[[ Study material open ]]

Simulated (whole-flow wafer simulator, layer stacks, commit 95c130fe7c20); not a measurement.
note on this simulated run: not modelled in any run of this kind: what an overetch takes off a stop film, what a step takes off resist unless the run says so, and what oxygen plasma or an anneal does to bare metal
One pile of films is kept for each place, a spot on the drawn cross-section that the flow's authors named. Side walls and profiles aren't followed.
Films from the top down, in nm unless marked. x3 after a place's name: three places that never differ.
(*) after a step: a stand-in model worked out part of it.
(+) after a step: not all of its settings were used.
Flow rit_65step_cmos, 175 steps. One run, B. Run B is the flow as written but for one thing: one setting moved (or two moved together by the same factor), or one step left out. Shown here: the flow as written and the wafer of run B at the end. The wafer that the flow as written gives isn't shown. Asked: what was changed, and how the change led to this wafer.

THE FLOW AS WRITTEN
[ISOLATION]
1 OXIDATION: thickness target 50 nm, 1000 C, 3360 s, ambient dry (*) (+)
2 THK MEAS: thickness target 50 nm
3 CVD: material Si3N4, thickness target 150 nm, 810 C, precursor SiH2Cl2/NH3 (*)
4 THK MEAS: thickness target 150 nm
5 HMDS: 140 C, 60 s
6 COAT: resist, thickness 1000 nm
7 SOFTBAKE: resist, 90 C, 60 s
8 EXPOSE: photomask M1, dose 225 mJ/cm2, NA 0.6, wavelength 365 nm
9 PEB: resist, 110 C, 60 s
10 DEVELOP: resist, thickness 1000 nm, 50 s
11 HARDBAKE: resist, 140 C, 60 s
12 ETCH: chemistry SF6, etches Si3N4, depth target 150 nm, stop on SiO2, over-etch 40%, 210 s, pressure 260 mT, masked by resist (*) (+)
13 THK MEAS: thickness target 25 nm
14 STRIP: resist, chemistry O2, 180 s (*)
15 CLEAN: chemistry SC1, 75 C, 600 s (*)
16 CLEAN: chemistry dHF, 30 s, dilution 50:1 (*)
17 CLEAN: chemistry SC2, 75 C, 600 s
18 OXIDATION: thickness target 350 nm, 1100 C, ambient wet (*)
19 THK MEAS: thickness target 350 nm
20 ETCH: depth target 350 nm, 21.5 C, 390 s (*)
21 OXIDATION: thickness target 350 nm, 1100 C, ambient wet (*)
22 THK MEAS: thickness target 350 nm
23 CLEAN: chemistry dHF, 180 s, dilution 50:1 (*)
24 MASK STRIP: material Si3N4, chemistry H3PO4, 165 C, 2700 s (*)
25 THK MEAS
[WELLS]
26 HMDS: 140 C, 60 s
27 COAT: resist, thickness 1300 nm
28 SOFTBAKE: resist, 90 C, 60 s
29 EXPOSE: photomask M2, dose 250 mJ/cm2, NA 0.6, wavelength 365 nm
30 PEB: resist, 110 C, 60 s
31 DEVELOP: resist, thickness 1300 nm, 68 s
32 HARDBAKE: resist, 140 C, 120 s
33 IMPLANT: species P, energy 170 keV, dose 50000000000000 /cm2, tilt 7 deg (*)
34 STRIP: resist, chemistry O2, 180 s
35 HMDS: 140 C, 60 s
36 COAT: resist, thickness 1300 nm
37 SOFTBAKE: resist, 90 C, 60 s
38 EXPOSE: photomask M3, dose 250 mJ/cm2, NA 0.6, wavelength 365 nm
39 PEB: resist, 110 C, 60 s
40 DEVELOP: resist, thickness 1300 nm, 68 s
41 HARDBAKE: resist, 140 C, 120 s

[[ Study material closed ]]

- Requirement: Please transcribe the data exactly from its first line. End with the line that contains "2 THK MEAS: thickness target 50 nm".

- Reply:
Simulated (whole-flow wafer simulator, layer stacks, commit 95c130fe7c20); not a measurement.
note on this simulated run: not modelled in any run of this kind: what an overetch takes off a stop film, what a step takes off resist unless the run says so, and what oxygen plasma or an anneal does to bare metal
One pile of films is kept for each place, a spot on the drawn cross-section that the flow's authors named. Side walls and profiles aren't followed.
Films from the top down, in nm unless marked. x3 after a place's name: three places that never differ.
(*) after a step: a stand-in model worked out part of it.
(+) after a step: not all of its settings were used.
Flow rit_65step_cmos, 175 steps. One run, B. Run B is the flow as written but for one thing: one setting moved (or two moved together by the same factor), or one step left out. Shown here: the flow as written and the wafer of run B at the end. The wafer that the flow as written gives isn't shown. Asked: what was changed, and how the change led to this wafer.

THE FLOW AS WRITTEN
[ISOLATION]
1 OXIDATION: thickness target 50 nm, 1000 C, 3360 s, ambient dry (*) (+)
2 THK MEAS: thickness target 50 nm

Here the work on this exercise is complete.